* _WORK REQUEST_
Please restate each entry word for word.

* _DATA_
━━━

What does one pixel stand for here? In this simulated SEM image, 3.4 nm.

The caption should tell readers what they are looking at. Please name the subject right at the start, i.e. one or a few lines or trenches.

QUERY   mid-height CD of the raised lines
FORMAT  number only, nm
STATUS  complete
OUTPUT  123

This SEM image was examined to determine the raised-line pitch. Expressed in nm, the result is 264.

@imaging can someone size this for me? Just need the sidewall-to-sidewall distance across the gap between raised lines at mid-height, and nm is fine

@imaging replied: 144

━━━

* _TASK ANSWER_
What does one pixel stand for here? In this simulated SEM image, 3.4 nm.

The caption should tell readers what they are looking at. Please name the subject right at the start, i.e. one or a few lines or trenches.

QUERY   mid-height CD of the raised lines
FORMAT  number only, nm
STATUS  complete
OUTPUT  123

This SEM image was examined to determine the raised-line pitch. Expressed in nm, the result is 264.

@imaging can someone size this for me? Just need the sidewall-to-sidewall distance across the gap between raised lines at mid-height, and nm is fine

@imaging replied: 144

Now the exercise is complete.